▸ **Dataset extract**:
>>

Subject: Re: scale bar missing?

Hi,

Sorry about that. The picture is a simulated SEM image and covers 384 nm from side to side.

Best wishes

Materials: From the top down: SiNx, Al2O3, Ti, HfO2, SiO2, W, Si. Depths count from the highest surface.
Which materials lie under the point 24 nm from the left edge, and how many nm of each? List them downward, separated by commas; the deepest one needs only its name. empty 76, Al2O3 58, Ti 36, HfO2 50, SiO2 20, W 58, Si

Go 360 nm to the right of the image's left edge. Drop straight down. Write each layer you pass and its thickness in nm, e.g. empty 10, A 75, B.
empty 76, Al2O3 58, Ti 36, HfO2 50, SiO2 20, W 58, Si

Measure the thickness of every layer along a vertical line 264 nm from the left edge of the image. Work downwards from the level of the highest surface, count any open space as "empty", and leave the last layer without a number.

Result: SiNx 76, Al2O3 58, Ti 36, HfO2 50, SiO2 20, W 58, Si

<<

Give back exactly what runs from the first line of the listing above to the line that contains "Measure the thickness", keeping both end lines.

▸ **Exercise result**:
Subject: Re: scale bar missing?

Hi,

Sorry about that. The picture is a simulated SEM image and covers 384 nm from side to side.

Best wishes

Materials: From the top down: SiNx, Al2O3, Ti, HfO2, SiO2, W, Si. Depths count from the highest surface.
Which materials lie under the point 24 nm from the left edge, and how many nm of each? List them downward, separated by commas; the deepest one needs only its name. empty 76, Al2O3 58, Ti 36, HfO2 50, SiO2 20, W 58, Si

Go 360 nm to the right of the image's left edge. Drop straight down. Write each layer you pass and its thickness in nm, e.g. empty 10, A 75, B.
empty 76, Al2O3 58, Ti 36, HfO2 50, SiO2 20, W 58, Si

Measure the thickness of every layer along a vertical line 264 nm from the left edge of the image. Work downwards from the level of the highest surface, count any open space as "empty", and leave the last layer without a number.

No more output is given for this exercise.